WORK TASK:
All records below must be retyped exactly.

+-------+

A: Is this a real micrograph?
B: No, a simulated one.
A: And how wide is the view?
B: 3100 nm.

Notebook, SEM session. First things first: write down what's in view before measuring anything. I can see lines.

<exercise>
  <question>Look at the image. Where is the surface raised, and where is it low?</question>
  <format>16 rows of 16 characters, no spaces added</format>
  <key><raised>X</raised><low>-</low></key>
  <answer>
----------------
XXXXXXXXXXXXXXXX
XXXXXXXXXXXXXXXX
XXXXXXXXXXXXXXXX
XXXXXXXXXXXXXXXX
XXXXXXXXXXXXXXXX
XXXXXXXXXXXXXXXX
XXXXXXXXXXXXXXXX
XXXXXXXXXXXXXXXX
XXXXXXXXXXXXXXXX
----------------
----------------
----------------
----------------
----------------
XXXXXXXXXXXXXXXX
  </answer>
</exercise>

+-------+

ANSWER SECTION:
A: Is this a real micrograph?
B: No, a simulated one.
A: And how wide is the view?
B: 3100 nm.

Notebook, SEM session. First things first: write down what's in view before measuring anything. I can see lines.

<exercise>
  <question>Look at the image. Where is the surface raised, and where is it low?</question>
  <format>16 rows of 16 characters, no spaces added</format>
  <key><raised>X</raised><low>-</low></key>
  <answer>
----------------
XXXXXXXXXXXXXXXX
XXXXXXXXXXXXXXXX
XXXXXXXXXXXXXXXX
XXXXXXXXXXXXXXXX
XXXXXXXXXXXXXXXX
XXXXXXXXXXXXXXXX
XXXXXXXXXXXXXXXX
XXXXXXXXXXXXXXXX
XXXXXXXXXXXXXXXX
----------------
----------------
----------------
----------------
----------------
XXXXXXXXXXXXXXXX
  </answer>
</exercise>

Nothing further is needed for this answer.